### [Work item]
The lines to be extracted run from the start of the listing through the line containing "Answer: one or a few lines or trenches"; copy them exactly and nothing else.

### [Information]
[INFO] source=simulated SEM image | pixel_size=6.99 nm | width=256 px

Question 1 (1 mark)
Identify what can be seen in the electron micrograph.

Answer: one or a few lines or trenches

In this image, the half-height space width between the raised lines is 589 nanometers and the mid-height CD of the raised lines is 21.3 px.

### [Response]
[INFO] source=simulated SEM image | pixel_size=6.99 nm | width=256 px

Question 1 (1 mark)
Identify what can be seen in the electron micrograph.

Answer: one or a few lines or trenches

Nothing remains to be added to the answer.